Start of DATA SUPPLIED
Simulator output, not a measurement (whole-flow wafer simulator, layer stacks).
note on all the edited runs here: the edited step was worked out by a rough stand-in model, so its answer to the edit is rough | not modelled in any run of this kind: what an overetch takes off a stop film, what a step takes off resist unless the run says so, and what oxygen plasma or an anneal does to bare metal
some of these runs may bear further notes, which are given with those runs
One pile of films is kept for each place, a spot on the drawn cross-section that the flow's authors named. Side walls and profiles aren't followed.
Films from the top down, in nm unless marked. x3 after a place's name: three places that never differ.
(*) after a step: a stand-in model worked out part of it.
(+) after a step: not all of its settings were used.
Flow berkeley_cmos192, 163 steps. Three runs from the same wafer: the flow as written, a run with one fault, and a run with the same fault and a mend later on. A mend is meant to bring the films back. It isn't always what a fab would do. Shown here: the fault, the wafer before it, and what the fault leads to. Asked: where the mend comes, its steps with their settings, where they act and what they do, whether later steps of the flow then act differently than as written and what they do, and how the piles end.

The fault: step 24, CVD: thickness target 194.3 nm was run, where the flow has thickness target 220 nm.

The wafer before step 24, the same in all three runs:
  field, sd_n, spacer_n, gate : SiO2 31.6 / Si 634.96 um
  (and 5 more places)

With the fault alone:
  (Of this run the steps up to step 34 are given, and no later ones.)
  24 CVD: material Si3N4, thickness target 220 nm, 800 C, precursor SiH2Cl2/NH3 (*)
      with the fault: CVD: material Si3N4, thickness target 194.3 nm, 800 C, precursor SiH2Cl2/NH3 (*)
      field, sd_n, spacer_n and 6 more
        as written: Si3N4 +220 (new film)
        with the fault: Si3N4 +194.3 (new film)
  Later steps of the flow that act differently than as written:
End of DATA SUPPLIED

- ACTIVITY -
Leave out every line after the one with "with the fault: Si3N4". Reproduce the material above exactly from its first line through that line.

- WRITTEN SOLUTION -
Simulator output, not a measurement (whole-flow wafer simulator, layer stacks).
note on all the edited runs here: the edited step was worked out by a rough stand-in model, so its answer to the edit is rough | not modelled in any run of this kind: what an overetch takes off a stop film, what a step takes off resist unless the run says so, and what oxygen plasma or an anneal does to bare metal
some of these runs may bear further notes, which are given with those runs
One pile of films is kept for each place, a spot on the drawn cross-section that the flow's authors named. Side walls and profiles aren't followed.
Films from the top down, in nm unless marked. x3 after a place's name: three places that never differ.
(*) after a step: a stand-in model worked out part of it.
(+) after a step: not all of its settings were used.
Flow berkeley_cmos192, 163 steps. Three runs from the same wafer: the flow as written, a run with one fault, and a run with the same fault and a mend later on. A mend is meant to bring the films back. It isn't always what a fab would do. Shown here: the fault, the wafer before it, and what the fault leads to. Asked: where the mend comes, its steps with their settings, where they act and what they do, whether later steps of the flow then act differently than as written and what they do, and how the piles end.

The fault: step 24, CVD: thickness target 194.3 nm was run, where the flow has thickness target 220 nm.

The wafer before step 24, the same in all three runs:
  field, sd_n, spacer_n, gate : SiO2 31.6 / Si 634.96 um
  (and 5 more places)

With the fault alone:
  (Of this run the steps up to step 34 are given, and no later ones.)
  24 CVD: material Si3N4, thickness target 220 nm, 800 C, precursor SiH2Cl2/NH3 (*)
      with the fault: CVD: material Si3N4, thickness target 194.3 nm, 800 C, precursor SiH2Cl2/NH3 (*)
      field, sd_n, spacer_n and 6 more
        as written: Si3N4 +220 (new film)
        with the fault: Si3N4 +194.3 (new film)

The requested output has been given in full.